═════ Provided data

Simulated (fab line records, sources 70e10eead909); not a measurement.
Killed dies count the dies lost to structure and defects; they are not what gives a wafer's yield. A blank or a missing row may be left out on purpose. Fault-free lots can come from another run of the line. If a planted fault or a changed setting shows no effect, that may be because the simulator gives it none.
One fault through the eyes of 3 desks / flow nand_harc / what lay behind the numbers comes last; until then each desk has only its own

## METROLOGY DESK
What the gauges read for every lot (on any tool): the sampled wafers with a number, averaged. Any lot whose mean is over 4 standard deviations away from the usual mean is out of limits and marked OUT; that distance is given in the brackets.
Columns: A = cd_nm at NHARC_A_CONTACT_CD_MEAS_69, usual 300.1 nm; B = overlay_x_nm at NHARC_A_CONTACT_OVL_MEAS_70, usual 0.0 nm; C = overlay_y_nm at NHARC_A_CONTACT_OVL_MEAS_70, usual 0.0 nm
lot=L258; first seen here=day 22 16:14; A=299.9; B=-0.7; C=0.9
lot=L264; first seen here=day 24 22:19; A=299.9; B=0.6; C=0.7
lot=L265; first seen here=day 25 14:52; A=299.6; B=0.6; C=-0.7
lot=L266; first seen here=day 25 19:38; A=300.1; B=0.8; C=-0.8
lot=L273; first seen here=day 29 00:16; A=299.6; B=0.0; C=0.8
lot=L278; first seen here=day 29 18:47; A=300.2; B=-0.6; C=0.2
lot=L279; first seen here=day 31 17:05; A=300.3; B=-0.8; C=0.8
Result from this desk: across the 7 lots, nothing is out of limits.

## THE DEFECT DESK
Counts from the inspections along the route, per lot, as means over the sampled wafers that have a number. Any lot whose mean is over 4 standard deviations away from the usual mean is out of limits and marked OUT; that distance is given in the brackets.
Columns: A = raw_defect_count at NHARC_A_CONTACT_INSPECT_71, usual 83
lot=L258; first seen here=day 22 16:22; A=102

══════════

> Required action: Look through the material above and print exactly the lines from the one containing "Columns: A = cd_nm" to the one containing "## THE DEFECT DESK", both included, and nothing more.

> Answer space:
Columns: A = cd_nm at NHARC_A_CONTACT_CD_MEAS_69, usual 300.1 nm; B = overlay_x_nm at NHARC_A_CONTACT_OVL_MEAS_70, usual 0.0 nm; C = overlay_y_nm at NHARC_A_CONTACT_OVL_MEAS_70, usual 0.0 nm
lot=L258; first seen here=day 22 16:14; A=299.9; B=-0.7; C=0.9
lot=L264; first seen here=day 24 22:19; A=299.9; B=0.6; C=0.7
lot=L265; first seen here=day 25 14:52; A=299.6; B=0.6; C=-0.7
lot=L266; first seen here=day 25 19:38; A=300.1; B=0.8; C=-0.8
lot=L273; first seen here=day 29 00:16; A=299.6; B=0.0; C=0.8
lot=L278; first seen here=day 29 18:47; A=300.2; B=-0.6; C=0.2
lot=L279; first seen here=day 31 17:05; A=300.3; B=-0.8; C=0.8
Result from this desk: across the 7 lots, nothing is out of limits.

## THE DEFECT DESK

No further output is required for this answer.